*** Supplied material ***
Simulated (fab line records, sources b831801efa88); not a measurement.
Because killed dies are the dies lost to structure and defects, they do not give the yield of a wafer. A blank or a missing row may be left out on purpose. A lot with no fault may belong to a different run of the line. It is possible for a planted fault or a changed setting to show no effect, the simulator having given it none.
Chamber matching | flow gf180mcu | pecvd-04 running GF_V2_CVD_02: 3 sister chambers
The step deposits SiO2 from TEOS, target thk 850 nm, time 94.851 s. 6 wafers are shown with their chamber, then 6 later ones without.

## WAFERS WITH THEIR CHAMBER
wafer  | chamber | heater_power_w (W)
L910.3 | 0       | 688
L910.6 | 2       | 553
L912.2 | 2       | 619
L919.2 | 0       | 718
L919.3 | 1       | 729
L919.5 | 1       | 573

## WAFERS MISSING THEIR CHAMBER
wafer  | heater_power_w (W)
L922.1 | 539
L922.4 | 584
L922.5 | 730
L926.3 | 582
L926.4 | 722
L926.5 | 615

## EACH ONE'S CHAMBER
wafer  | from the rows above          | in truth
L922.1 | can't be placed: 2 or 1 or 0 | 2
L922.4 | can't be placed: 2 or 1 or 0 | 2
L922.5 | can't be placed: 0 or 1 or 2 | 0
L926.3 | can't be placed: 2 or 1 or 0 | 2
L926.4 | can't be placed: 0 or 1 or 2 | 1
***

» **Work item**:
Taking the lines above, repeat exactly those from the line that contains "chamber | heater_power_w (W)" through the line that contains "## EACH ONE'S CHAMBER", and both of those lines as well. Include nothing else.

» **Response area**:
wafer  | chamber | heater_power_w (W)
L910.3 | 0       | 688
L910.6 | 2       | 553
L912.2 | 2       | 619
L919.2 | 0       | 718
L919.3 | 1       | 729
L919.5 | 1       | 573

## WAFERS MISSING THEIR CHAMBER
wafer  | heater_power_w (W)
L922.1 | 539
L922.4 | 584
L922.5 | 730
L926.3 | 582
L926.4 | 722
L926.5 | 615

## EACH ONE'S CHAMBER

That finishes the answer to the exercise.